PROVIDED INFORMATION:
┏━━
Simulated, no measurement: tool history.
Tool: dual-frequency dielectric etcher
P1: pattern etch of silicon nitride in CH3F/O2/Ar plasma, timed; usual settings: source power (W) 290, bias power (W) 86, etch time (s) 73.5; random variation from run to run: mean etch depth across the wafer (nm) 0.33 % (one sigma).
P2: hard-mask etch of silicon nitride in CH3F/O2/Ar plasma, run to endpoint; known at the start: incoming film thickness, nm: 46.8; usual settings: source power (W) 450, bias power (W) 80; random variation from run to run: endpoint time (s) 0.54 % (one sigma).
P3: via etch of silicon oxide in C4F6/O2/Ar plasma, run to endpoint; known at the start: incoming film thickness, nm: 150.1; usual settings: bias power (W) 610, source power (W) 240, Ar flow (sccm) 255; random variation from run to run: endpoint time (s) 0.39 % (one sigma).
┗━━

ACTION ITEM: Print all the material, keeping every line identical to the original.

WRITTEN REPLY:
Simulated, no measurement: tool history.
Tool: dual-frequency dielectric etcher
P1: pattern etch of silicon nitride in CH3F/O2/Ar plasma, timed; usual settings: source power (W) 290, bias power (W) 86, etch time (s) 73.5; random variation from run to run: mean etch depth across the wafer (nm) 0.33 % (one sigma).
P2: hard-mask etch of silicon nitride in CH3F/O2/Ar plasma, run to endpoint; known at the start: incoming film thickness, nm: 46.8; usual settings: source power (W) 450, bias power (W) 80; random variation from run to run: endpoint time (s) 0.54 % (one sigma).
P3: via etch of silicon oxide in C4F6/O2/Ar plasma, run to endpoint; known at the start: incoming film thickness, nm: 150.1; usual settings: bias power (W) 610, source power (W) 240, Ar flow (sccm) 255; random variation from run to run: endpoint time (s) 0.39 % (one sigma).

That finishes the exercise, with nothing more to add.